[Opening DATA section]
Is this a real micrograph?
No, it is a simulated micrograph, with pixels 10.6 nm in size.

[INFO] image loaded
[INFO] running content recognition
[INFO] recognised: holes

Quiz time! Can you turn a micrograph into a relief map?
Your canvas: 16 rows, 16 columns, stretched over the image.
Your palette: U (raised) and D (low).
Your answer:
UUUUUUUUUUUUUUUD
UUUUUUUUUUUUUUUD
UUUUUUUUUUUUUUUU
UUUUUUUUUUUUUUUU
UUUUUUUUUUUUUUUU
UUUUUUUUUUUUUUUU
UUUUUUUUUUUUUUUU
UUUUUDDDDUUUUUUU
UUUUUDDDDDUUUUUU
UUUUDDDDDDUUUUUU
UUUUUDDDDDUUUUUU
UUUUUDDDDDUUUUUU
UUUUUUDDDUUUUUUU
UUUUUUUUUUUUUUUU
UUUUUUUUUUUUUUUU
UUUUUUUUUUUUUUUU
[Closing DATA section]

**WORK ITEM:** What you output must match the lines from the beginning of the material through the line with "Your canvas: 16" exactly, both ends included.

**ANSWER SECTION:**
Is this a real micrograph?
No, it is a simulated micrograph, with pixels 10.6 nm in size.

[INFO] image loaded
[INFO] running content recognition
[INFO] recognised: holes

Quiz time! Can you turn a micrograph into a relief map?
Your canvas: 16 rows, 16 columns, stretched over the image.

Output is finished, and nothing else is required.